• _Exercise_
Repeat the data exactly as it appears.

• _Material shown_
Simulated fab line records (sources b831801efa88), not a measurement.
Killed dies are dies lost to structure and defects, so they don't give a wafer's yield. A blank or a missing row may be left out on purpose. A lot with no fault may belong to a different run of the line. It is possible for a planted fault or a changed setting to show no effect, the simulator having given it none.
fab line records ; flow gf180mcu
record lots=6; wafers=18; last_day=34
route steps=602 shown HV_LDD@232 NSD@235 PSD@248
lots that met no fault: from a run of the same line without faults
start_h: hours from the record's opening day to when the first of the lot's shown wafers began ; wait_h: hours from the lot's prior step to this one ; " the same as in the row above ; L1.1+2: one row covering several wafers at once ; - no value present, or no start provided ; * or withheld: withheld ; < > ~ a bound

• _Written answer_
Simulated fab line records (sources b831801efa88), not a measurement.
Killed dies are dies lost to structure and defects, so they don't give a wafer's yield. A blank or a missing row may be left out on purpose. A lot with no fault may belong to a different run of the line. It is possible for a planted fault or a changed setting to show no effect, the simulator having given it none.
fab line records ; flow gf180mcu
record lots=6; wafers=18; last_day=34
route steps=602 shown HV_LDD@232 NSD@235 PSD@248
lots that met no fault: from a run of the same line without faults
start_h: hours from the record's opening day to when the first of the lot's shown wafers began ; wait_h: hours from the lot's prior step to this one ; " the same as in the row above ; L1.1+2: one row covering several wafers at once ; - no value present, or no start provided ; * or withheld: withheld ; < > ~ a bound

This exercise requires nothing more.